**EXCERPTED RECORDS**:
★ ★ ★ ★
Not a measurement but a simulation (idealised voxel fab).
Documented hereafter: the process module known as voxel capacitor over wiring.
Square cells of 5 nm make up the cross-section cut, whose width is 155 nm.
★ ★ ★ ★

**EXERCISE**: Write the data above out again in full, exactly.

**EXPECTED ANSWER**:
Not a measurement but a simulation (idealised voxel fab).
Documented hereafter: the process module known as voxel capacitor over wiring.
Square cells of 5 nm make up the cross-section cut, whose width is 155 nm.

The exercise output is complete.